TASK ITEM: Please return, with no alterations, the lines below from the very first through the one that contains "Killed dies are".

☆ ☆ ☆ ☆ ☆ ☆ ☆

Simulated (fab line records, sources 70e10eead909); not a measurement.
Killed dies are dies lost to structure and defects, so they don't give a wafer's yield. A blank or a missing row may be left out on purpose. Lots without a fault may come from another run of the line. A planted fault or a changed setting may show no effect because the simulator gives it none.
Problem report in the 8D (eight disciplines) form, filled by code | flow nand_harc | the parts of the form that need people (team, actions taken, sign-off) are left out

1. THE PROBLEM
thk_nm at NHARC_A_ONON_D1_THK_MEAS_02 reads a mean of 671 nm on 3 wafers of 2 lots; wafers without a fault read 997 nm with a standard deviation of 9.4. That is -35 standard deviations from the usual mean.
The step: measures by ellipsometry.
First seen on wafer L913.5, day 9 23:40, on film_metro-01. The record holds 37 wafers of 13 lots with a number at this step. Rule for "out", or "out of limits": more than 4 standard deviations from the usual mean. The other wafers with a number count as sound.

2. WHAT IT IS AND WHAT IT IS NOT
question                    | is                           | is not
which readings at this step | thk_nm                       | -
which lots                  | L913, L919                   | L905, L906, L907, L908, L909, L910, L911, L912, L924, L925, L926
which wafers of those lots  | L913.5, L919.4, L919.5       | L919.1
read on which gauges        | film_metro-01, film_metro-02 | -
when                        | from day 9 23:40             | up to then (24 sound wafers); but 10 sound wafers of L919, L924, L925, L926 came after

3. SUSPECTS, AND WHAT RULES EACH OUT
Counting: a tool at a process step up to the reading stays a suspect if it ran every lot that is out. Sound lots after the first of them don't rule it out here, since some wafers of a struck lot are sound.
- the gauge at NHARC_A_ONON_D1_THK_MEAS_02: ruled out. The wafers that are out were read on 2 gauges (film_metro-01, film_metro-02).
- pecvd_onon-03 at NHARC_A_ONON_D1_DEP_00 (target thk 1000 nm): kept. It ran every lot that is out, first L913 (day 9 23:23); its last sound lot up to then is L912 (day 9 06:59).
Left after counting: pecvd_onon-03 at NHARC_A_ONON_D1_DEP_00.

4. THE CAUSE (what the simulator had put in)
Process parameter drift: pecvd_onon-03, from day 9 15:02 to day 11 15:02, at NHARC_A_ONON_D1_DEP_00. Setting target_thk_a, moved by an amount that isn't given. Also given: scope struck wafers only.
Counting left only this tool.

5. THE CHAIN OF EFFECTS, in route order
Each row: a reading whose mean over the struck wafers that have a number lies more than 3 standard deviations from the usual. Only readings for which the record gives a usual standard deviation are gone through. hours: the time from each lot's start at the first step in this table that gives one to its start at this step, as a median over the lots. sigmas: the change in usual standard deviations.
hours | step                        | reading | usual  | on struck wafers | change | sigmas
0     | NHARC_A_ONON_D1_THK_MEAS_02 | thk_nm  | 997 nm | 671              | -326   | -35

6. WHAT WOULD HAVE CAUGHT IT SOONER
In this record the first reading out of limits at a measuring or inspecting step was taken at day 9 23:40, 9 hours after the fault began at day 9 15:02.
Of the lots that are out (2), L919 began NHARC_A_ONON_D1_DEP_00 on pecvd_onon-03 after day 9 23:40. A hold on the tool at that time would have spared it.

☆ ☆ ☆ ☆ ☆ ☆ ☆

RESPONSE BOX:
Simulated (fab line records, sources 70e10eead909); not a measurement.
Killed dies are dies lost to structure and defects, so they don't give a wafer's yield. A blank or a missing row may be left out on purpose. Lots without a fault may come from another run of the line. A planted fault or a changed setting may show no effect because the simulator gives it none.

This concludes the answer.